▸ **WORK INSTRUCTION**:
Print the lines of the data, starting with the first, up to and including the line where "Label -> a regular array of holes" appears.

*****

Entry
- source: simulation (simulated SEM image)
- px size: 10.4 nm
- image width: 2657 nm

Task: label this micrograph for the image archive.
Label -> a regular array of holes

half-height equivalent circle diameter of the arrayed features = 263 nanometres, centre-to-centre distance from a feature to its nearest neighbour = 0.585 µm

*****

▸ **YOUR RESPONSE**:
Entry
- source: simulation (simulated SEM image)
- px size: 10.4 nm
- image width: 2657 nm

Task: label this micrograph for the image archive.
Label -> a regular array of holes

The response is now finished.